--- Work request ---
The lines needed are those from the start of the records through the line holding "L625 | day 11", each copied exactly.

+---+
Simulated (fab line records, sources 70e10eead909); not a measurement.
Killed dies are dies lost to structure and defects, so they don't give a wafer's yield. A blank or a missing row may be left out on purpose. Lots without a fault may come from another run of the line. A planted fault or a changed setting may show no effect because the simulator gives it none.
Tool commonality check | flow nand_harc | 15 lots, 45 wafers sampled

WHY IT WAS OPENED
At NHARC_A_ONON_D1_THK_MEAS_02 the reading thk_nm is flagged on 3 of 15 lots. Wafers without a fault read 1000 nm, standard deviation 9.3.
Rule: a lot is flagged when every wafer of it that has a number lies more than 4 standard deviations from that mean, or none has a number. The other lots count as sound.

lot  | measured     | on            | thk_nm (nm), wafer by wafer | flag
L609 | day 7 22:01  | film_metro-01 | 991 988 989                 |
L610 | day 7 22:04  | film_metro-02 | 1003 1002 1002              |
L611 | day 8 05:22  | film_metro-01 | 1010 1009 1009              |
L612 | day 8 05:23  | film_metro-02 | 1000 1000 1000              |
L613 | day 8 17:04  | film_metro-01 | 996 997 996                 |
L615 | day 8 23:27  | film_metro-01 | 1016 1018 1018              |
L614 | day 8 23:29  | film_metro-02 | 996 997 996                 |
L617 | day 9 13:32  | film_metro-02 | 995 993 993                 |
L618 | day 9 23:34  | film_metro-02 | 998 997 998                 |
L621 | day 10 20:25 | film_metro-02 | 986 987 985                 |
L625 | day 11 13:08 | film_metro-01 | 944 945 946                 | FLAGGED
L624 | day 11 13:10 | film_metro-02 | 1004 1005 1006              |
+---+

--- Problem solution ---
Simulated (fab line records, sources 70e10eead909); not a measurement.
Killed dies are dies lost to structure and defects, so they don't give a wafer's yield. A blank or a missing row may be left out on purpose. Lots without a fault may come from another run of the line. A planted fault or a changed setting may show no effect because the simulator gives it none.
Tool commonality check | flow nand_harc | 15 lots, 45 wafers sampled

WHY IT WAS OPENED
At NHARC_A_ONON_D1_THK_MEAS_02 the reading thk_nm is flagged on 3 of 15 lots. Wafers without a fault read 1000 nm, standard deviation 9.3.
Rule: a lot is flagged when every wafer of it that has a number lies more than 4 standard deviations from that mean, or none has a number. The other lots count as sound.

lot  | measured     | on            | thk_nm (nm), wafer by wafer | flag
L609 | day 7 22:01  | film_metro-01 | 991 988 989                 |
L610 | day 7 22:04  | film_metro-02 | 1003 1002 1002              |
L611 | day 8 05:22  | film_metro-01 | 1010 1009 1009              |
L612 | day 8 05:23  | film_metro-02 | 1000 1000 1000              |
L613 | day 8 17:04  | film_metro-01 | 996 997 996                 |
L615 | day 8 23:27  | film_metro-01 | 1016 1018 1018              |
L614 | day 8 23:29  | film_metro-02 | 996 997 996                 |
L617 | day 9 13:32  | film_metro-02 | 995 993 993                 |
L618 | day 9 23:34  | film_metro-02 | 998 997 998                 |
L621 | day 10 20:25 | film_metro-02 | 986 987 985                 |
L625 | day 11 13:08 | film_metro-01 | 944 945 946                 | FLAGGED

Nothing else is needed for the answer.